[[ The data open ]]
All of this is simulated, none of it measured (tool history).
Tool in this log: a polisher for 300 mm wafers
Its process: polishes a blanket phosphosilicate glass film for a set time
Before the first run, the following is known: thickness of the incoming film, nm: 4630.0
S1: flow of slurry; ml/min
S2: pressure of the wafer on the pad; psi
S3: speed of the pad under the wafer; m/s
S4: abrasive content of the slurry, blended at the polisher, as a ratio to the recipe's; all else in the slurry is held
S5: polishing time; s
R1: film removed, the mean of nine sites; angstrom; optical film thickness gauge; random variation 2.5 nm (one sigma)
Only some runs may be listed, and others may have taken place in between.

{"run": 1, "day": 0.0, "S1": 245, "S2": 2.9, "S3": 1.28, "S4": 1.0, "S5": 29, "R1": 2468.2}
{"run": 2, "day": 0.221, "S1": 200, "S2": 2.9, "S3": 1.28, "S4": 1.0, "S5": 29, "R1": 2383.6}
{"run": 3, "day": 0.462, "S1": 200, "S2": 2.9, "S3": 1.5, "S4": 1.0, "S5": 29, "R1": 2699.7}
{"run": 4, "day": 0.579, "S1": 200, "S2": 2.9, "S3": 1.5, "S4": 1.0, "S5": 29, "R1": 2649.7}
[[ The data closed ]]

> _Work instruction_
Nothing beyond the line that contains "Before the first" belongs in the answer; reproduce the entries exactly from their first line through it.

> _Written answer_
All of this is simulated, none of it measured (tool history).
Tool in this log: a polisher for 300 mm wafers
Its process: polishes a blanket phosphosilicate glass film for a set time
Before the first run, the following is known: thickness of the incoming film, nm: 4630.0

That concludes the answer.